● WORK TASK
Each line below needs to be restated word for word.

● DATASET EXCERPTS
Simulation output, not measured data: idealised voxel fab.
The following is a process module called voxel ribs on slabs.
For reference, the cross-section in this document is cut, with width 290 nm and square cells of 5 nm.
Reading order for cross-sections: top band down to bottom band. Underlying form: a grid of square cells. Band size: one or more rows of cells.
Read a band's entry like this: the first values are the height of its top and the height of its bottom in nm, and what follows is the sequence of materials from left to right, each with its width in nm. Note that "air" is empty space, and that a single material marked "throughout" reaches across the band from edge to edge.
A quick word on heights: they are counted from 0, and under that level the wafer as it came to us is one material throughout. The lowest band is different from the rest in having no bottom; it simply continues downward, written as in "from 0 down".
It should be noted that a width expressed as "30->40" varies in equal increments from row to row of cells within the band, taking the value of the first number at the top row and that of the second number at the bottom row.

● REPLY
Simulation output, not measured data: idealised voxel fab.
The following is a process module called voxel ribs on slabs.
For reference, the cross-section in this document is cut, with width 290 nm and square cells of 5 nm.
Reading order for cross-sections: top band down to bottom band. Underlying form: a grid of square cells. Band size: one or more rows of cells.
Read a band's entry like this: the first values are the height of its top and the height of its bottom in nm, and what follows is the sequence of materials from left to right, each with its width in nm. Note that "air" is empty space, and that a single material marked "throughout" reaches across the band from edge to edge.
A quick word on heights: they are counted from 0, and under that level the wafer as it came to us is one material throughout. The lowest band is different from the rest in having no bottom; it simply continues downward, written as in "from 0 down".
It should be noted that a width expressed as "30->40" varies in equal increments from row to row of cells within the band, taking the value of the first number at the top row and that of the second number at the bottom row.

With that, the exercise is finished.